--- DATASET Enclosed Below ---
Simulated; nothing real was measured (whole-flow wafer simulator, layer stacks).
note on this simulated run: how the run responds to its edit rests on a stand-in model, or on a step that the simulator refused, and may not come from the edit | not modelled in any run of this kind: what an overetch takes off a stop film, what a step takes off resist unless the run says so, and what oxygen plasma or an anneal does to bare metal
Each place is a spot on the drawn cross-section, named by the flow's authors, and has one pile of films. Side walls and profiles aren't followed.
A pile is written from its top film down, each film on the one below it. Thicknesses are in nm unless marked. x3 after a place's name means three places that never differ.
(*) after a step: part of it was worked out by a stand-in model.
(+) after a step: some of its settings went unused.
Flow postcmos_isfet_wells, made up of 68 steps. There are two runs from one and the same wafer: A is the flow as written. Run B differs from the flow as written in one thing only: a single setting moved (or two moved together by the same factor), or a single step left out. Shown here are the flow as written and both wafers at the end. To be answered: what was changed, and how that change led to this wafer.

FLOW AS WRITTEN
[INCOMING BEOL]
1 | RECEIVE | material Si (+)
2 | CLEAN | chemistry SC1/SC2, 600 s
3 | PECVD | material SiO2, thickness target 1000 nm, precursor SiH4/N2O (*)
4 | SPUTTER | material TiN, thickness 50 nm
--- End of Enclosed DATASET ---

> TASK ITEM
The output is every entry, printed exactly as it reads.

> TASK SOLUTION
Simulated; nothing real was measured (whole-flow wafer simulator, layer stacks).
note on this simulated run: how the run responds to its edit rests on a stand-in model, or on a step that the simulator refused, and may not come from the edit | not modelled in any run of this kind: what an overetch takes off a stop film, what a step takes off resist unless the run says so, and what oxygen plasma or an anneal does to bare metal
Each place is a spot on the drawn cross-section, named by the flow's authors, and has one pile of films. Side walls and profiles aren't followed.
A pile is written from its top film down, each film on the one below it. Thicknesses are in nm unless marked. x3 after a place's name means three places that never differ.
(*) after a step: part of it was worked out by a stand-in model.
(+) after a step: some of its settings went unused.
Flow postcmos_isfet_wells, made up of 68 steps. There are two runs from one and the same wafer: A is the flow as written. Run B differs from the flow as written in one thing only: a single setting moved (or two moved together by the same factor), or a single step left out. Shown here are the flow as written and both wafers at the end. To be answered: what was changed, and how that change led to this wafer.

FLOW AS WRITTEN
[INCOMING BEOL]
1 | RECEIVE | material Si (+)
2 | CLEAN | chemistry SC1/SC2, 600 s
3 | PECVD | material SiO2, thickness target 1000 nm, precursor SiH4/N2O (*)
4 | SPUTTER | material TiN, thickness 50 nm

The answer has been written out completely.